DATA EXTRACTS:
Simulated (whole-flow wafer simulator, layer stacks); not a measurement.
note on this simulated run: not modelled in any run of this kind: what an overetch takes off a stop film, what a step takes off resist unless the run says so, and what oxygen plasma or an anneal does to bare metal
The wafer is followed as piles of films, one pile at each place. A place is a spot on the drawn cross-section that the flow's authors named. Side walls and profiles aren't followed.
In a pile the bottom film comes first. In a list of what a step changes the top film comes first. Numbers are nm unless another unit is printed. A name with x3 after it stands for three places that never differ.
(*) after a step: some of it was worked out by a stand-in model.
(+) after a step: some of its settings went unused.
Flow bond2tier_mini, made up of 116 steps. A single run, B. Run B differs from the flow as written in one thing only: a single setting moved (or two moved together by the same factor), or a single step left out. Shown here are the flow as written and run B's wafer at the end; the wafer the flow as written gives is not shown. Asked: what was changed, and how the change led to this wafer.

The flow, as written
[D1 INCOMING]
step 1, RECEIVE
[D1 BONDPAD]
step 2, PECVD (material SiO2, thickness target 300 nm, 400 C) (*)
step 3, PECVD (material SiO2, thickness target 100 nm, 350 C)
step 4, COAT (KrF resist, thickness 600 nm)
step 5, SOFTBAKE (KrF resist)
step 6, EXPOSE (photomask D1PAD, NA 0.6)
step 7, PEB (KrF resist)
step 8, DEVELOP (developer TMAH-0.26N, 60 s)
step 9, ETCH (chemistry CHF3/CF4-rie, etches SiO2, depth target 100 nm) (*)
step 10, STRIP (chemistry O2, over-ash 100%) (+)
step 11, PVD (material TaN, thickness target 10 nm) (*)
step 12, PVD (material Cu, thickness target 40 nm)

EXERCISE:
Begin with the first line of the records and finish with the line containing "The wafer is". Reproduce those lines exactly, both ends included, and nothing else.

RESPONSE BOX:
Simulated (whole-flow wafer simulator, layer stacks); not a measurement.
note on this simulated run: not modelled in any run of this kind: what an overetch takes off a stop film, what a step takes off resist unless the run says so, and what oxygen plasma or an anneal does to bare metal
The wafer is followed as piles of films, one pile at each place. A place is a spot on the drawn cross-section that the flow's authors named. Side walls and profiles aren't followed.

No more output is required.